## Dataset entries
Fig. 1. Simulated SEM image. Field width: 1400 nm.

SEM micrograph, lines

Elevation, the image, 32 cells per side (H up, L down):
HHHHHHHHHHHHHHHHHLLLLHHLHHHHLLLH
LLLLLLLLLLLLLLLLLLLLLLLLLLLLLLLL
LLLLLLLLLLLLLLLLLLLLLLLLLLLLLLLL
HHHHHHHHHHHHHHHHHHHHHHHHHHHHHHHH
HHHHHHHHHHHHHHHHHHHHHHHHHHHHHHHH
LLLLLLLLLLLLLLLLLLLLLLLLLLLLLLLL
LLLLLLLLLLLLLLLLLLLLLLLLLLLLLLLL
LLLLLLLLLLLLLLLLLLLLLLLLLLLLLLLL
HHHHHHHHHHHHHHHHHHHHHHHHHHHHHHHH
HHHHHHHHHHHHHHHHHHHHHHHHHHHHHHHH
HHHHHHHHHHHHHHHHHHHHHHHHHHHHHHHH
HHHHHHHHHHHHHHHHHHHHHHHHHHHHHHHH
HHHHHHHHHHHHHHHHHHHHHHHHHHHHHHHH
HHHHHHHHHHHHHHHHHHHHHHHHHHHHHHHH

## Assigned task
Each entry above is to be written out exactly.

## Your solution
Fig. 1. Simulated SEM image. Field width: 1400 nm.

SEM micrograph, lines

Elevation, the image, 32 cells per side (H up, L down):
HHHHHHHHHHHHHHHHHLLLLHHLHHHHLLLH
LLLLLLLLLLLLLLLLLLLLLLLLLLLLLLLL
LLLLLLLLLLLLLLLLLLLLLLLLLLLLLLLL
HHHHHHHHHHHHHHHHHHHHHHHHHHHHHHHH
HHHHHHHHHHHHHHHHHHHHHHHHHHHHHHHH
LLLLLLLLLLLLLLLLLLLLLLLLLLLLLLLL
LLLLLLLLLLLLLLLLLLLLLLLLLLLLLLLL
LLLLLLLLLLLLLLLLLLLLLLLLLLLLLLLL
HHHHHHHHHHHHHHHHHHHHHHHHHHHHHHHH
HHHHHHHHHHHHHHHHHHHHHHHHHHHHHHHH
HHHHHHHHHHHHHHHHHHHHHHHHHHHHHHHH
HHHHHHHHHHHHHHHHHHHHHHHHHHHHHHHH
HHHHHHHHHHHHHHHHHHHHHHHHHHHHHHHH
HHHHHHHHHHHHHHHHHHHHHHHHHHHHHHHH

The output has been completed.